All entries are to be retyped without alteration.

[ENTRIES SHOWN Boundary: Start]
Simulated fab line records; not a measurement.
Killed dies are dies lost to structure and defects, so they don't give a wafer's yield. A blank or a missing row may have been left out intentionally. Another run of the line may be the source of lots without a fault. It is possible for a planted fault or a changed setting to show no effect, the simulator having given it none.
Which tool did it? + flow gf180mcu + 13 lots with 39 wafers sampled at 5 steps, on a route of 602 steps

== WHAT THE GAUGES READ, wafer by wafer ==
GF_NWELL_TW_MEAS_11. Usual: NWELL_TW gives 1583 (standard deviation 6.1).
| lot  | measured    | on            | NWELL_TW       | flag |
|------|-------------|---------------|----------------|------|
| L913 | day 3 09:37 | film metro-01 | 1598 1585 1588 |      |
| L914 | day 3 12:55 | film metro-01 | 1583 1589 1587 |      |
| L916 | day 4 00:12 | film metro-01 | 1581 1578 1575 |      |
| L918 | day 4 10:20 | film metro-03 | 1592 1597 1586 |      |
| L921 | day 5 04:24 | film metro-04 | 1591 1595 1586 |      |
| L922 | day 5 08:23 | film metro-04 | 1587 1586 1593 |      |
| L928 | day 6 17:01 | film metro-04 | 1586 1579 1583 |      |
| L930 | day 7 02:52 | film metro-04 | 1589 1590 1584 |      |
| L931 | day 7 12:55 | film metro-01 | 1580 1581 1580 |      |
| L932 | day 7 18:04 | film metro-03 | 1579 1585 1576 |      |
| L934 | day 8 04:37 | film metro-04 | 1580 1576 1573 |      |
[ENTRIES SHOWN Boundary: End]

**ANSWER BOX**
Simulated fab line records; not a measurement.
Killed dies are dies lost to structure and defects, so they don't give a wafer's yield. A blank or a missing row may have been left out intentionally. Another run of the line may be the source of lots without a fault. It is possible for a planted fault or a changed setting to show no effect, the simulator having given it none.
Which tool did it? + flow gf180mcu + 13 lots with 39 wafers sampled at 5 steps, on a route of 602 steps

== WHAT THE GAUGES READ, wafer by wafer ==
GF_NWELL_TW_MEAS_11. Usual: NWELL_TW gives 1583 (standard deviation 6.1).
| lot  | measured    | on            | NWELL_TW       | flag |
|------|-------------|---------------|----------------|------|
| L913 | day 3 09:37 | film metro-01 | 1598 1585 1588 |      |
| L914 | day 3 12:55 | film metro-01 | 1583 1589 1587 |      |
| L916 | day 4 00:12 | film metro-01 | 1581 1578 1575 |      |
| L918 | day 4 10:20 | film metro-03 | 1592 1597 1586 |      |
| L921 | day 5 04:24 | film metro-04 | 1591 1595 1586 |      |
| L922 | day 5 08:23 | film metro-04 | 1587 1586 1593 |      |
| L928 | day 6 17:01 | film metro-04 | 1586 1579 1583 |      |
| L930 | day 7 02:52 | film metro-04 | 1589 1590 1584 |      |
| L931 | day 7 12:55 | film metro-01 | 1580 1581 1580 |      |
| L932 | day 7 18:04 | film metro-03 | 1579 1585 1576 |      |
| L934 | day 8 04:37 | film metro-04 | 1580 1576 1573 |      |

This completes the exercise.